Once the line containing "S1: temperature setpoint" is found in the entries below, reproduce it and every line after it, stopping at and including the line containing "R2: thickness taken"; reproduce nothing else, and keep each line exact.

○ ○ ○ ○ ○
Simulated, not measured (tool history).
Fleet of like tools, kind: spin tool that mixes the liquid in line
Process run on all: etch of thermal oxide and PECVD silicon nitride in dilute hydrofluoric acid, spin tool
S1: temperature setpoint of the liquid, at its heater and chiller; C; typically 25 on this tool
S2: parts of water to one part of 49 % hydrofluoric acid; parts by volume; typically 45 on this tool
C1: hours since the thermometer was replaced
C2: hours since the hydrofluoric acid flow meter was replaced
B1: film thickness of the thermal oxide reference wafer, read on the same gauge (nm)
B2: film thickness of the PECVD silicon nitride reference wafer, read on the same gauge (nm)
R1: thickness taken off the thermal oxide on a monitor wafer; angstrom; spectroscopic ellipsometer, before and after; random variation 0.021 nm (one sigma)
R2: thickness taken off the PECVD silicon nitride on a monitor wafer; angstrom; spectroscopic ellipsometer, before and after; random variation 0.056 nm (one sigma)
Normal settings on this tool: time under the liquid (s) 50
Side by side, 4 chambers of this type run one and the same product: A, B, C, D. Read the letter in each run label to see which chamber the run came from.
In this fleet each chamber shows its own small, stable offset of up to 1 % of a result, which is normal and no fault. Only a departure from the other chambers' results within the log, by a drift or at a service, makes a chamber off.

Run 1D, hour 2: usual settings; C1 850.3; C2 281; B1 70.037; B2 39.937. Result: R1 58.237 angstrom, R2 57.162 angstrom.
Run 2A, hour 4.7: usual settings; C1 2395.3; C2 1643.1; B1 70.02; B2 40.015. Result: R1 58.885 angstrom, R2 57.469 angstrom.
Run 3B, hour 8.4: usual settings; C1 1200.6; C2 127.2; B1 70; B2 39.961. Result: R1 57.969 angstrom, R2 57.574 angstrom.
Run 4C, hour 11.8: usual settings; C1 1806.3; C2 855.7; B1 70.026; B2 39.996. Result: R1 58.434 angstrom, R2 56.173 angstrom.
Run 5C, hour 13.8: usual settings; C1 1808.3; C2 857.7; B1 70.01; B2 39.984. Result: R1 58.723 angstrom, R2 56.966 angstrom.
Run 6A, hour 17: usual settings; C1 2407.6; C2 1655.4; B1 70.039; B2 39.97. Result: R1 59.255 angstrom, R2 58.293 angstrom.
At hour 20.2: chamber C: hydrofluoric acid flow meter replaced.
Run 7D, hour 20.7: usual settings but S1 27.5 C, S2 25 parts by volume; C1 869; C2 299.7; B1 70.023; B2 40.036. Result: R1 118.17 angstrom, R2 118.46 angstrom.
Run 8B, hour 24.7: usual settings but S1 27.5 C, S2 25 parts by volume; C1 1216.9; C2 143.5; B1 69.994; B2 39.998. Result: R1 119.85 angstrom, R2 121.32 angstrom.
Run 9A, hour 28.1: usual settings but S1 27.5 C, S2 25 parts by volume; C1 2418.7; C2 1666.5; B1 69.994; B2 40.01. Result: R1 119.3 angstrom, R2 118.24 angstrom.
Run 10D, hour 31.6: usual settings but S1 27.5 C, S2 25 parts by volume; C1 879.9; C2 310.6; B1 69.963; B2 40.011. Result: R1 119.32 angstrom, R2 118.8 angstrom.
○ ○ ○ ○ ○

**Response:**
S1: temperature setpoint of the liquid, at its heater and chiller; C; typically 25 on this tool
S2: parts of water to one part of 49 % hydrofluoric acid; parts by volume; typically 45 on this tool
C1: hours since the thermometer was replaced
C2: hours since the hydrofluoric acid flow meter was replaced
B1: film thickness of the thermal oxide reference wafer, read on the same gauge (nm)
B2: film thickness of the PECVD silicon nitride reference wafer, read on the same gauge (nm)
R1: thickness taken off the thermal oxide on a monitor wafer; angstrom; spectroscopic ellipsometer, before and after; random variation 0.021 nm (one sigma)
R2: thickness taken off the PECVD silicon nitride on a monitor wafer; angstrom; spectroscopic ellipsometer, before and after; random variation 0.056 nm (one sigma)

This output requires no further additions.